Up to and including the line with "alike: same words", reproduce the listing below exactly, beginning at its first line.

┄┄┄┄┄┄┄┄┄┄

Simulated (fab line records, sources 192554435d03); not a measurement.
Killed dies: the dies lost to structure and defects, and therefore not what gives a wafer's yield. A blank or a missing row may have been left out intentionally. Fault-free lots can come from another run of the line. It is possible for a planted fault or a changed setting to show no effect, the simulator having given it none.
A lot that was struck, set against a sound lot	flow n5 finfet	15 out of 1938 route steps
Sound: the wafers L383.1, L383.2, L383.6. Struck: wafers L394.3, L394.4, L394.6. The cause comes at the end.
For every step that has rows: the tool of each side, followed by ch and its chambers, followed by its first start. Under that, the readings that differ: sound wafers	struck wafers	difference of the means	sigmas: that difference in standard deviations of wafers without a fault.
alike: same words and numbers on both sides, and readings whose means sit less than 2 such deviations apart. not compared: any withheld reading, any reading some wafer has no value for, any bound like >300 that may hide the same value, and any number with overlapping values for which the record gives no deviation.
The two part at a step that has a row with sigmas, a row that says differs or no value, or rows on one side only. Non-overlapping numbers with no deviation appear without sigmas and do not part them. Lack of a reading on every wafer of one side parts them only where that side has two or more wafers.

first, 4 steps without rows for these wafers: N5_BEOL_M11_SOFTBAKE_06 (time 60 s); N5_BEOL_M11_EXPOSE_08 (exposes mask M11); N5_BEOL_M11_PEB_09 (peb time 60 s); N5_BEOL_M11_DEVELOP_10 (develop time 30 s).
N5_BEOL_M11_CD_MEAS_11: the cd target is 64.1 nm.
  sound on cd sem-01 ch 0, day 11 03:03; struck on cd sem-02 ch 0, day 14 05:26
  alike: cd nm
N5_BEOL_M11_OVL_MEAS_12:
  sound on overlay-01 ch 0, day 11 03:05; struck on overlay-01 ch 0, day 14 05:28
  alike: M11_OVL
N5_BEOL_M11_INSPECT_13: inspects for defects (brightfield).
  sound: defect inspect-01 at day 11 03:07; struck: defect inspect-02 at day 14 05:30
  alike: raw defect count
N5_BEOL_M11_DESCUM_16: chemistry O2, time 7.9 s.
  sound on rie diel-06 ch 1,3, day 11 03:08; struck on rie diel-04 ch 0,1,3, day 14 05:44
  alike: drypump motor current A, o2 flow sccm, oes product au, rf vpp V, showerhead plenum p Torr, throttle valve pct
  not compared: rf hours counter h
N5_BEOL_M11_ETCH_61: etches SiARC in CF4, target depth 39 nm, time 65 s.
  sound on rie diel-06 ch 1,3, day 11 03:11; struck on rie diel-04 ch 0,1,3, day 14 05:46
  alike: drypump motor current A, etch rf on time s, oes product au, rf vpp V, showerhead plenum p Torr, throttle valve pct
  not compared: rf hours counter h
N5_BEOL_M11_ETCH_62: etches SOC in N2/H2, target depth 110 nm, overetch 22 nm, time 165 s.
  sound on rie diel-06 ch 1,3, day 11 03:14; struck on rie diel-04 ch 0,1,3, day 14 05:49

┄┄┄┄┄┄┄┄┄┄

■ **Answer area**:
Simulated (fab line records, sources 192554435d03); not a measurement.
Killed dies: the dies lost to structure and defects, and therefore not what gives a wafer's yield. A blank or a missing row may have been left out intentionally. Fault-free lots can come from another run of the line. It is possible for a planted fault or a changed setting to show no effect, the simulator having given it none.
A lot that was struck, set against a sound lot	flow n5 finfet	15 out of 1938 route steps
Sound: the wafers L383.1, L383.2, L383.6. Struck: wafers L394.3, L394.4, L394.6. The cause comes at the end.
For every step that has rows: the tool of each side, followed by ch and its chambers, followed by its first start. Under that, the readings that differ: sound wafers	struck wafers	difference of the means	sigmas: that difference in standard deviations of wafers without a fault.
alike: same words and numbers on both sides, and readings whose means sit less than 2 such deviations apart. not compared: any withheld reading, any reading some wafer has no value for, any bound like >300 that may hide the same value, and any number with overlapping values for which the record gives no deviation.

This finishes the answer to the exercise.